========================================
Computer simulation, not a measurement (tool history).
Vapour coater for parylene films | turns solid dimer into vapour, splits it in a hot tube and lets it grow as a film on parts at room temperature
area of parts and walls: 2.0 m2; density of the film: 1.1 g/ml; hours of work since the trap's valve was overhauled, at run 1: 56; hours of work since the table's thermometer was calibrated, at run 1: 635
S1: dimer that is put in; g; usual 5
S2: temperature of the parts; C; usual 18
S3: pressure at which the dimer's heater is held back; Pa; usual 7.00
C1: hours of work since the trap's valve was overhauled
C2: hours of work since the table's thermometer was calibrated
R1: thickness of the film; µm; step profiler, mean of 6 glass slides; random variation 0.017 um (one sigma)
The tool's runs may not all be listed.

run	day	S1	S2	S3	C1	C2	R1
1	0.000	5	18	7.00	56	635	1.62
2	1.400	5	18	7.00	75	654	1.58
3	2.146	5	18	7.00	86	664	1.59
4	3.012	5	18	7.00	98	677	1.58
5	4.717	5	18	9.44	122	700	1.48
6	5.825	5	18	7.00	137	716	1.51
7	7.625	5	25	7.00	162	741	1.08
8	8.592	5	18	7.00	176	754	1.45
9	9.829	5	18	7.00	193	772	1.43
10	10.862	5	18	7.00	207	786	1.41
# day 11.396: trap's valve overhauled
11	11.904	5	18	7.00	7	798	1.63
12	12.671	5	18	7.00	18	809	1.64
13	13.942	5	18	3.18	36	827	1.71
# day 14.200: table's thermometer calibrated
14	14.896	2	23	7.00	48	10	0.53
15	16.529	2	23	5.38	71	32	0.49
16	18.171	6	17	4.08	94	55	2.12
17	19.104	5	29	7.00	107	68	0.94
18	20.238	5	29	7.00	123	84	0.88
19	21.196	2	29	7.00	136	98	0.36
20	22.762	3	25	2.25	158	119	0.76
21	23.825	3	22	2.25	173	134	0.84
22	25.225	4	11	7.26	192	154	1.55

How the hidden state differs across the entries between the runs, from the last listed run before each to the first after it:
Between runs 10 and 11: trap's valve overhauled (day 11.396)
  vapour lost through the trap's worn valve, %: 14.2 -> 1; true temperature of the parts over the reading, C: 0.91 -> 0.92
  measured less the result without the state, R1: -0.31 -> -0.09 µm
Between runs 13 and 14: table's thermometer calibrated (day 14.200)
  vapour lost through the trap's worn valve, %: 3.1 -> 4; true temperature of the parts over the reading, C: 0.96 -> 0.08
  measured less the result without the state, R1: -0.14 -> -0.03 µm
========================================

Work request: Using the records above, restate word for word the lines from the one with "R1: thickness of" through the one with "vapour lost through the trap's worn valve, %: 3.1", both included.

Result:
R1: thickness of the film; µm; step profiler, mean of 6 glass slides; random variation 0.017 um (one sigma)
The tool's runs may not all be listed.

run	day	S1	S2	S3	C1	C2	R1
1	0.000	5	18	7.00	56	635	1.62
2	1.400	5	18	7.00	75	654	1.58
3	2.146	5	18	7.00	86	664	1.59
4	3.012	5	18	7.00	98	677	1.58
5	4.717	5	18	9.44	122	700	1.48
6	5.825	5	18	7.00	137	716	1.51
7	7.625	5	25	7.00	162	741	1.08
8	8.592	5	18	7.00	176	754	1.45
9	9.829	5	18	7.00	193	772	1.43
10	10.862	5	18	7.00	207	786	1.41
# day 11.396: trap's valve overhauled
11	11.904	5	18	7.00	7	798	1.63
12	12.671	5	18	7.00	18	809	1.64
13	13.942	5	18	3.18	36	827	1.71
# day 14.200: table's thermometer calibrated
14	14.896	2	23	7.00	48	10	0.53
15	16.529	2	23	5.38	71	32	0.49
16	18.171	6	17	4.08	94	55	2.12
17	19.104	5	29	7.00	107	68	0.94
18	20.238	5	29	7.00	123	84	0.88
19	21.196	2	29	7.00	136	98	0.36
20	22.762	3	25	2.25	158	119	0.76
21	23.825	3	22	2.25	173	134	0.84
22	25.225	4	11	7.26	192	154	1.55

How the hidden state differs across the entries between the runs, from the last listed run before each to the first after it:
Between runs 10 and 11: trap's valve overhauled (day 11.396)
  vapour lost through the trap's worn valve, %: 14.2 -> 1; true temperature of the parts over the reading, C: 0.91 -> 0.92
  measured less the result without the state, R1: -0.31 -> -0.09 µm
Between runs 13 and 14: table's thermometer calibrated (day 14.200)
  vapour lost through the trap's worn valve, %: 3.1 -> 4; true temperature of the parts over the reading, C: 0.96 -> 0.08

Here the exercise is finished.